◇ ◇ ◇ ◇ ◇
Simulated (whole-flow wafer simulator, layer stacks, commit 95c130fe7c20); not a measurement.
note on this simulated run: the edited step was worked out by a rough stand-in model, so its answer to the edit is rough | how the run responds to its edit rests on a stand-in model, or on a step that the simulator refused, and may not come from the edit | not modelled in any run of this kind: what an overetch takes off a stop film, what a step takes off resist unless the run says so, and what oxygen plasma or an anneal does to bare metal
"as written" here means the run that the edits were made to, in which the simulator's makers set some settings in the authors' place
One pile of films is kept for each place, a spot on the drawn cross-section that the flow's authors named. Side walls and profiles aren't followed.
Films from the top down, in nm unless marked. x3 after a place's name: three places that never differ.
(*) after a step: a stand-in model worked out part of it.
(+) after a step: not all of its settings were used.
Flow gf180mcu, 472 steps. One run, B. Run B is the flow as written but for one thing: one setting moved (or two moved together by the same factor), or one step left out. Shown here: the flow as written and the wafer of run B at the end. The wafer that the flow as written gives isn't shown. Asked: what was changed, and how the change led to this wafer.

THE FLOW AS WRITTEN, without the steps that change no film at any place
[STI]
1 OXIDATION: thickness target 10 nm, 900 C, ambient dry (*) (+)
◇ ◇ ◇ ◇ ◇

| Assignment |
Letter for letter, copy all of the entries above.

| Task answer |
Simulated (whole-flow wafer simulator, layer stacks, commit 95c130fe7c20); not a measurement.
note on this simulated run: the edited step was worked out by a rough stand-in model, so its answer to the edit is rough | how the run responds to its edit rests on a stand-in model, or on a step that the simulator refused, and may not come from the edit | not modelled in any run of this kind: what an overetch takes off a stop film, what a step takes off resist unless the run says so, and what oxygen plasma or an anneal does to bare metal
"as written" here means the run that the edits were made to, in which the simulator's makers set some settings in the authors' place
One pile of films is kept for each place, a spot on the drawn cross-section that the flow's authors named. Side walls and profiles aren't followed.
Films from the top down, in nm unless marked. x3 after a place's name: three places that never differ.
(*) after a step: a stand-in model worked out part of it.
(+) after a step: not all of its settings were used.
Flow gf180mcu, 472 steps. One run, B. Run B is the flow as written but for one thing: one setting moved (or two moved together by the same factor), or one step left out. Shown here: the flow as written and the wafer of run B at the end. The wafer that the flow as written gives isn't shown. Asked: what was changed, and how the change led to this wafer.

THE FLOW AS WRITTEN, without the steps that change no film at any place
[STI]
1 OXIDATION: thickness target 10 nm, 900 C, ambient dry (*) (+)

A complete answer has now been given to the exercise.